» Brief: Would you return the lines between the one holding "(+) after a" and the one holding "22 CMP: stop on Si3N4, over-polish 16 s (*)", inclusive, and only those, exactly as they stand in the listing below?

» Data:
>>>

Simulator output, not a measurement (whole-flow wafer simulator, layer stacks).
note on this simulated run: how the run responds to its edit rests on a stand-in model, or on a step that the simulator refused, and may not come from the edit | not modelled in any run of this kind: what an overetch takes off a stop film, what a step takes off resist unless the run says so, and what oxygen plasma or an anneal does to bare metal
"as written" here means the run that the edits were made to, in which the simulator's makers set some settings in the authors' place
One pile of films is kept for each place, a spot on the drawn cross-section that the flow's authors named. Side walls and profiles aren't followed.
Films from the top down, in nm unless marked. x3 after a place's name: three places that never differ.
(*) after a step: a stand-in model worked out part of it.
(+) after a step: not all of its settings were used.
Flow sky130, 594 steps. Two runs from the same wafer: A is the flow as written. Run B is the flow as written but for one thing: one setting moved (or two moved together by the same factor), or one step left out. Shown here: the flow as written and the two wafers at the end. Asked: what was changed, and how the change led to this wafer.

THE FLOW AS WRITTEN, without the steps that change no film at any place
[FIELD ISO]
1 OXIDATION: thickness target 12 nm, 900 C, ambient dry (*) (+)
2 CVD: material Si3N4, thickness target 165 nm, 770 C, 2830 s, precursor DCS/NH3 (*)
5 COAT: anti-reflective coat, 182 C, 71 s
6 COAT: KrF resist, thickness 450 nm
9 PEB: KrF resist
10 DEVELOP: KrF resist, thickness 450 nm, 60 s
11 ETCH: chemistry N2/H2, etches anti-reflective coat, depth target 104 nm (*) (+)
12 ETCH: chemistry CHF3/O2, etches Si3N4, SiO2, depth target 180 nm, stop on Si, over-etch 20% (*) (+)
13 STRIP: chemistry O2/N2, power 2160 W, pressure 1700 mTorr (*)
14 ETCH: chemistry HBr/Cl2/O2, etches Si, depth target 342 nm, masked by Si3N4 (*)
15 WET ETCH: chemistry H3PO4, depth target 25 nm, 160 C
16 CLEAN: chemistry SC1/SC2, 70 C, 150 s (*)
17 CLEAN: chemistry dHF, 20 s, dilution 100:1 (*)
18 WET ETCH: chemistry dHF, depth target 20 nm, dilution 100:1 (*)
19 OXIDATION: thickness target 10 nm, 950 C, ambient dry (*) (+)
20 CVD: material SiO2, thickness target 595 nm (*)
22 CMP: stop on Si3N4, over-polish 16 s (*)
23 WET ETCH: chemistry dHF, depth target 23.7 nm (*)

<<<

» Response:
(+) after a step: not all of its settings were used.
Flow sky130, 594 steps. Two runs from the same wafer: A is the flow as written. Run B is the flow as written but for one thing: one setting moved (or two moved together by the same factor), or one step left out. Shown here: the flow as written and the two wafers at the end. Asked: what was changed, and how the change led to this wafer.

THE FLOW AS WRITTEN, without the steps that change no film at any place
[FIELD ISO]
1 OXIDATION: thickness target 12 nm, 900 C, ambient dry (*) (+)
2 CVD: material Si3N4, thickness target 165 nm, 770 C, 2830 s, precursor DCS/NH3 (*)
5 COAT: anti-reflective coat, 182 C, 71 s
6 COAT: KrF resist, thickness 450 nm
9 PEB: KrF resist
10 DEVELOP: KrF resist, thickness 450 nm, 60 s
11 ETCH: chemistry N2/H2, etches anti-reflective coat, depth target 104 nm (*) (+)
12 ETCH: chemistry CHF3/O2, etches Si3N4, SiO2, depth target 180 nm, stop on Si, over-etch 20% (*) (+)
13 STRIP: chemistry O2/N2, power 2160 W, pressure 1700 mTorr (*)
14 ETCH: chemistry HBr/Cl2/O2, etches Si, depth target 342 nm, masked by Si3N4 (*)
15 WET ETCH: chemistry H3PO4, depth target 25 nm, 160 C
16 CLEAN: chemistry SC1/SC2, 70 C, 150 s (*)
17 CLEAN: chemistry dHF, 20 s, dilution 100:1 (*)
18 WET ETCH: chemistry dHF, depth target 20 nm, dilution 100:1 (*)
19 OXIDATION: thickness target 10 nm, 950 C, ambient dry (*) (+)
20 CVD: material SiO2, thickness target 595 nm (*)
22 CMP: stop on Si3N4, over-polish 16 s (*)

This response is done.